Required action:
Word for word, restate the lines of the material below from its first line through the one containing "In the cross-section". Omit the rest.

Supplied data Start Marker

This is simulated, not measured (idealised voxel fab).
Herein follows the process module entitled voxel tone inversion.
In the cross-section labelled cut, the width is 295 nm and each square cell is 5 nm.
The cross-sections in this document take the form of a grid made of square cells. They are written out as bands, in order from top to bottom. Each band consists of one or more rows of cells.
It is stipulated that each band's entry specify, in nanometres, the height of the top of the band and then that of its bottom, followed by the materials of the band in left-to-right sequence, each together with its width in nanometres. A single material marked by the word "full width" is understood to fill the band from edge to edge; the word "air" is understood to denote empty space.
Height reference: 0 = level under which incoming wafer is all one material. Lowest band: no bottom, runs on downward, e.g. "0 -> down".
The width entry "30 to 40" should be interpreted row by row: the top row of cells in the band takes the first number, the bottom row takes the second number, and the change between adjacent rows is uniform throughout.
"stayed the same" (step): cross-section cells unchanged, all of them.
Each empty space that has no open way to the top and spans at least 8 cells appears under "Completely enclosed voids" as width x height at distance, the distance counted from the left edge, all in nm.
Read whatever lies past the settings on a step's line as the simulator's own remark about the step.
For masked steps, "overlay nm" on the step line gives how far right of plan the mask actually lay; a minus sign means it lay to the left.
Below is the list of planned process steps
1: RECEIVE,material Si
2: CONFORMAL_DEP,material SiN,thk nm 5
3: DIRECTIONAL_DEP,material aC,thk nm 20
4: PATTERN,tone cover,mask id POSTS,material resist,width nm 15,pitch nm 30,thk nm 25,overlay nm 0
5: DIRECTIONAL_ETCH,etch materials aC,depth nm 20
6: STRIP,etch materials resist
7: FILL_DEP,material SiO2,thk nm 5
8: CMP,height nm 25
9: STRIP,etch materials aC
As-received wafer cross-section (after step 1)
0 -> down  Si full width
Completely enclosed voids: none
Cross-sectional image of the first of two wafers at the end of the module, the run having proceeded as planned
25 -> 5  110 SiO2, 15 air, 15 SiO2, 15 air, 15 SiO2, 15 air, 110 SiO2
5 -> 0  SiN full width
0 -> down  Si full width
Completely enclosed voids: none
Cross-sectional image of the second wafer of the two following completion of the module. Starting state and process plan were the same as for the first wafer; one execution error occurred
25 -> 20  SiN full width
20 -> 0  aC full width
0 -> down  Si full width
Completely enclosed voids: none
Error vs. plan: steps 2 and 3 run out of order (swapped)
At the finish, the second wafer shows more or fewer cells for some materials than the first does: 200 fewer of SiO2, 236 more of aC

Supplied data End Marker

Exercise answer:
This is simulated, not measured (idealised voxel fab).
Herein follows the process module entitled voxel tone inversion.
In the cross-section labelled cut, the width is 295 nm and each square cell is 5 nm.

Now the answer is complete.